- Task item: Repeat exactly the opening lines of the records, ending with the line that contains "R1: depth of".

+===+

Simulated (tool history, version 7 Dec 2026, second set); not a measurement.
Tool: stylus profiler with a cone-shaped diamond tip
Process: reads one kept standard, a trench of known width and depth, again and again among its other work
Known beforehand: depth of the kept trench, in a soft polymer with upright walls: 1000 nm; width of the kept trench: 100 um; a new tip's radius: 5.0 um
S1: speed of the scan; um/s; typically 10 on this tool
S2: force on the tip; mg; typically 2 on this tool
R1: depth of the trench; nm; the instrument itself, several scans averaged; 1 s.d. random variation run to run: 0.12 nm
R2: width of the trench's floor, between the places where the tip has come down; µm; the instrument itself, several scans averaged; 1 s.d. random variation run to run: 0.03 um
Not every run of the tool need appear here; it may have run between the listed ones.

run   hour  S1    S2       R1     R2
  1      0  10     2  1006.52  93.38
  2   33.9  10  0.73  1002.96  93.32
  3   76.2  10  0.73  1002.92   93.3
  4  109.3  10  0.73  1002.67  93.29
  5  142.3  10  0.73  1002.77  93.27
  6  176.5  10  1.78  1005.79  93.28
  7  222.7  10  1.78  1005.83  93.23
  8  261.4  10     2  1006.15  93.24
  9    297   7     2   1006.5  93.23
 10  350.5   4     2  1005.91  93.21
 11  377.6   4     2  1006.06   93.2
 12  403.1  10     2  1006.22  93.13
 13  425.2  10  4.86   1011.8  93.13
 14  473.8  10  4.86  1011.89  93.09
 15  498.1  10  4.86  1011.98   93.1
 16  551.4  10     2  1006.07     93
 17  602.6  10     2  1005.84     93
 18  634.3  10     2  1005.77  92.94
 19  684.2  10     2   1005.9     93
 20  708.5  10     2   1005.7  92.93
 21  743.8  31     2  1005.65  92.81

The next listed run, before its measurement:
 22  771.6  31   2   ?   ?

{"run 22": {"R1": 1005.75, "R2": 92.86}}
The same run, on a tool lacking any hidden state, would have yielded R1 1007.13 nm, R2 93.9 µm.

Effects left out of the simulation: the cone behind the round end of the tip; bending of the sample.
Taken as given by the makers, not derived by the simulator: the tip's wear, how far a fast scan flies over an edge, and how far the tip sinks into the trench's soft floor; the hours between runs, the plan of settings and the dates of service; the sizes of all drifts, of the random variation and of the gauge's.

+===+

- Response box:
Simulated (tool history, version 7 Dec 2026, second set); not a measurement.
Tool: stylus profiler with a cone-shaped diamond tip
Process: reads one kept standard, a trench of known width and depth, again and again among its other work
Known beforehand: depth of the kept trench, in a soft polymer with upright walls: 1000 nm; width of the kept trench: 100 um; a new tip's radius: 5.0 um
S1: speed of the scan; um/s; typically 10 on this tool
S2: force on the tip; mg; typically 2 on this tool
R1: depth of the trench; nm; the instrument itself, several scans averaged; 1 s.d. random variation run to run: 0.12 nm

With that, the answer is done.